- [Required action]:
Only the first line of the listing and the lines after it, up to and including the one containing "The following process", should be retyped exactly.

※ ※ ※

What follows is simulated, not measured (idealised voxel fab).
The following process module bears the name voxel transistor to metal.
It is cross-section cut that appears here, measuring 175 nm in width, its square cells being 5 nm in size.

※ ※ ※

- [Your solution]:
What follows is simulated, not measured (idealised voxel fab).
The following process module bears the name voxel transistor to metal.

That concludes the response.